* Dataset

================

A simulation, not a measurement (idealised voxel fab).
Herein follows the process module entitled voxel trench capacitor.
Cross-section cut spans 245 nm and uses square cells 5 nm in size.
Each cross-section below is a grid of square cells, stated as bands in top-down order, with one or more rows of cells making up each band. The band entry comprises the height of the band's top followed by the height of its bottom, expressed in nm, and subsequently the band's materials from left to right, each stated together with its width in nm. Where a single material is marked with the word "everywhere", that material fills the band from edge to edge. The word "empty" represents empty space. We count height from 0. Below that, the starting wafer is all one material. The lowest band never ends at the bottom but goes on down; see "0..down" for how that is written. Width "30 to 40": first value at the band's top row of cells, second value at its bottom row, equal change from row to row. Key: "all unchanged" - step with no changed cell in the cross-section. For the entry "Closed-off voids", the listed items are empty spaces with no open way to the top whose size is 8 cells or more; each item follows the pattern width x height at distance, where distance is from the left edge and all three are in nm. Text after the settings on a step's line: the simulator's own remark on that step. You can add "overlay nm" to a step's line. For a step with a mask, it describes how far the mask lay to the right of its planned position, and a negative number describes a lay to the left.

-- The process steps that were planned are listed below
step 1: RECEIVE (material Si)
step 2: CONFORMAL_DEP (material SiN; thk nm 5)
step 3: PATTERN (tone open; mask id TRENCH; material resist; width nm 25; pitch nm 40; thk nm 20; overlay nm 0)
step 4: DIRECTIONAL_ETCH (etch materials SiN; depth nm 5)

================

* Work request
Starting at the line that has "step 2: CONFORMAL_DEP" in the records above, restate word for word every line until the one that has "step 3: PATTERN", and include that one as well.

* Answer area
step 2: CONFORMAL_DEP (material SiN; thk nm 5)
step 3: PATTERN (tone open; mask id TRENCH; material resist; width nm 25; pitch nm 40; thk nm 20; overlay nm 0)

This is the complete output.